__EXTRACTED MATERIAL__
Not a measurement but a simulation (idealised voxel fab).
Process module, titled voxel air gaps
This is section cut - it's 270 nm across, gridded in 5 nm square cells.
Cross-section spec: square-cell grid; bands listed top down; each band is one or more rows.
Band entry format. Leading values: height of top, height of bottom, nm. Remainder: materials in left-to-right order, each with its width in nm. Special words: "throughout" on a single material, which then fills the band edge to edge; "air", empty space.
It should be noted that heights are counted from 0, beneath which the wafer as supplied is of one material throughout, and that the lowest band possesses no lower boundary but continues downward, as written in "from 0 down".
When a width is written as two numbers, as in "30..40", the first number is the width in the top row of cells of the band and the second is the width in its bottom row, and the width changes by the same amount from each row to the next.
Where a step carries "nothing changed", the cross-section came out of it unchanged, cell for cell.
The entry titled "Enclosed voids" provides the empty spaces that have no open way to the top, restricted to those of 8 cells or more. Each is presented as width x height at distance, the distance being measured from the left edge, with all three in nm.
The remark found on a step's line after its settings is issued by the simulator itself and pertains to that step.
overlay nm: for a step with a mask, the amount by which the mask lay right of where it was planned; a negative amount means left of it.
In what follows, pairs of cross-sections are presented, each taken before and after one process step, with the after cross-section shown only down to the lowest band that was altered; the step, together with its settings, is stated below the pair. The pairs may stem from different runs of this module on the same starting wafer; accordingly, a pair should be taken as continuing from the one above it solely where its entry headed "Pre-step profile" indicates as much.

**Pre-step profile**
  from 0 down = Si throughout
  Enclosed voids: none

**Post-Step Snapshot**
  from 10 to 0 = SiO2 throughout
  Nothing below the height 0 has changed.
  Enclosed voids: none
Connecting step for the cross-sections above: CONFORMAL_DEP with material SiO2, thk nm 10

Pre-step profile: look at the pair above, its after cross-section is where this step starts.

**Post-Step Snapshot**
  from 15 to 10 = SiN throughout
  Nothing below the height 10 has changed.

__REQUIREMENT__
Return the entries above unchanged, starting at the first line and stopping after the line with "Cross-section spec: square-cell".

__RESULT__
Not a measurement but a simulation (idealised voxel fab).
Process module, titled voxel air gaps
This is section cut - it's 270 nm across, gridded in 5 nm square cells.
Cross-section spec: square-cell grid; bands listed top down; each band is one or more rows.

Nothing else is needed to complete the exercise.